▶ [Work task]
Transcribe exactly the lines that begin the material and continue through the line containing "same area|197 nanometers|". Leave out whatever follows.

▶ [Supplied records]
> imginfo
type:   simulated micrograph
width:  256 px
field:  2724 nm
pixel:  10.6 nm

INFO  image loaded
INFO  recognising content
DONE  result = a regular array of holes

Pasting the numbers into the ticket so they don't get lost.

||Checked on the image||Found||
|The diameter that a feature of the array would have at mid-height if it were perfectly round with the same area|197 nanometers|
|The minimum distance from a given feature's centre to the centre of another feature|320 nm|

▶ [Response area]
> imginfo
type:   simulated micrograph
width:  256 px
field:  2724 nm
pixel:  10.6 nm

INFO  image loaded
INFO  recognising content
DONE  result = a regular array of holes

Pasting the numbers into the ticket so they don't get lost.

||Checked on the image||Found||
|The diameter that a feature of the array would have at mid-height if it were perfectly round with the same area|197 nanometers|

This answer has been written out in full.